══════════
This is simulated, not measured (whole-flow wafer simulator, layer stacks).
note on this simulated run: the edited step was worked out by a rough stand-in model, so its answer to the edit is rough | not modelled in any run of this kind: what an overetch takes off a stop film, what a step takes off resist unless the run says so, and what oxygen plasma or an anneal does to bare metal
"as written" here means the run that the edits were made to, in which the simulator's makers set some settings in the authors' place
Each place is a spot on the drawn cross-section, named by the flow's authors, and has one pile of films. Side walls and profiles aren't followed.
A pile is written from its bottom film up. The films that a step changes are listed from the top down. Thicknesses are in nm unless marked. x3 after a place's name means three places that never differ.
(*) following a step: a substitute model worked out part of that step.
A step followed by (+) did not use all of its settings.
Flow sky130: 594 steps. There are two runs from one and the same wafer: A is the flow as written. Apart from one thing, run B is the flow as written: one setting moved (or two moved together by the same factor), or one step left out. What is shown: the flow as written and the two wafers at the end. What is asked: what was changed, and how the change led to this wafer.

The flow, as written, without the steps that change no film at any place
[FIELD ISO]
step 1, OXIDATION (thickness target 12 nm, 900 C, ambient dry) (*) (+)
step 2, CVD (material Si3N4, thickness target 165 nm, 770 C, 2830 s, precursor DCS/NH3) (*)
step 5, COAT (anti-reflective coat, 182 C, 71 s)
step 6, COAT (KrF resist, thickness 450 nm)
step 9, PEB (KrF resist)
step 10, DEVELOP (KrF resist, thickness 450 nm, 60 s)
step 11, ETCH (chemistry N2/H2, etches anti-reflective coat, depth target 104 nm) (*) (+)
══════════

Assignment: Which lines belong in the answer? Exactly those from the first line of the entries through the line holding "[FIELD ISO]", inclusive, copied unchanged.

Your response:
This is simulated, not measured (whole-flow wafer simulator, layer stacks).
note on this simulated run: the edited step was worked out by a rough stand-in model, so its answer to the edit is rough | not modelled in any run of this kind: what an overetch takes off a stop film, what a step takes off resist unless the run says so, and what oxygen plasma or an anneal does to bare metal
"as written" here means the run that the edits were made to, in which the simulator's makers set some settings in the authors' place
Each place is a spot on the drawn cross-section, named by the flow's authors, and has one pile of films. Side walls and profiles aren't followed.
A pile is written from its bottom film up. The films that a step changes are listed from the top down. Thicknesses are in nm unless marked. x3 after a place's name means three places that never differ.
(*) following a step: a substitute model worked out part of that step.
A step followed by (+) did not use all of its settings.
Flow sky130: 594 steps. There are two runs from one and the same wafer: A is the flow as written. Apart from one thing, run B is the flow as written: one setting moved (or two moved together by the same factor), or one step left out. What is shown: the flow as written and the two wafers at the end. What is asked: what was changed, and how the change led to this wafer.

The flow, as written, without the steps that change no film at any place
[FIELD ISO]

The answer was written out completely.